++++++++++++++++++++

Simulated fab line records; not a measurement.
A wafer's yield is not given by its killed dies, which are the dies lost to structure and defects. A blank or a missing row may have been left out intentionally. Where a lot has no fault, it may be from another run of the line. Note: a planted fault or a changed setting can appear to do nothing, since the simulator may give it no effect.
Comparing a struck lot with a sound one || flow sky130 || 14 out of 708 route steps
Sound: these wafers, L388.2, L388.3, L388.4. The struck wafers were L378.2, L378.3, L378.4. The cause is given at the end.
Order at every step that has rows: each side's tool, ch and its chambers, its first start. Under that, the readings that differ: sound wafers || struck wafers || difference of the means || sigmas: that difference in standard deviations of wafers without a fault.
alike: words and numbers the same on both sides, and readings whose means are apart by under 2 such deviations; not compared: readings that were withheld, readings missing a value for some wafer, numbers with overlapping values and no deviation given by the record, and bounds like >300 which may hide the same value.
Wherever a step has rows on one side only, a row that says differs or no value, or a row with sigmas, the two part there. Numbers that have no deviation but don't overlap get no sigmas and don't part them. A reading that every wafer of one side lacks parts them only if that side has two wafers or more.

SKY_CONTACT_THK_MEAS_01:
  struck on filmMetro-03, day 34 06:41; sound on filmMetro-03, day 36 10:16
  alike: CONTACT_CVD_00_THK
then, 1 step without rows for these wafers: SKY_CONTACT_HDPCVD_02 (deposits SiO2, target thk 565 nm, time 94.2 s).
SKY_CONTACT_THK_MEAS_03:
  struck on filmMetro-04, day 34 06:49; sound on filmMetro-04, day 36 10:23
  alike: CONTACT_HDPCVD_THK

++++++++++++++++++++

> [Work task] Print the whole listing above exactly, please.

> [Written solution]
Simulated fab line records; not a measurement.
A wafer's yield is not given by its killed dies, which are the dies lost to structure and defects. A blank or a missing row may have been left out intentionally. Where a lot has no fault, it may be from another run of the line. Note: a planted fault or a changed setting can appear to do nothing, since the simulator may give it no effect.
Comparing a struck lot with a sound one || flow sky130 || 14 out of 708 route steps
Sound: these wafers, L388.2, L388.3, L388.4. The struck wafers were L378.2, L378.3, L378.4. The cause is given at the end.
Order at every step that has rows: each side's tool, ch and its chambers, its first start. Under that, the readings that differ: sound wafers || struck wafers || difference of the means || sigmas: that difference in standard deviations of wafers without a fault.
alike: words and numbers the same on both sides, and readings whose means are apart by under 2 such deviations; not compared: readings that were withheld, readings missing a value for some wafer, numbers with overlapping values and no deviation given by the record, and bounds like >300 which may hide the same value.
Wherever a step has rows on one side only, a row that says differs or no value, or a row with sigmas, the two part there. Numbers that have no deviation but don't overlap get no sigmas and don't part them. A reading that every wafer of one side lacks parts them only if that side has two wafers or more.

SKY_CONTACT_THK_MEAS_01:
  struck on filmMetro-03, day 34 06:41; sound on filmMetro-03, day 36 10:16
  alike: CONTACT_CVD_00_THK
then, 1 step without rows for these wafers: SKY_CONTACT_HDPCVD_02 (deposits SiO2, target thk 565 nm, time 94.2 s).
SKY_CONTACT_THK_MEAS_03:
  struck on filmMetro-04, day 34 06:49; sound on filmMetro-04, day 36 10:23
  alike: CONTACT_HDPCVD_THK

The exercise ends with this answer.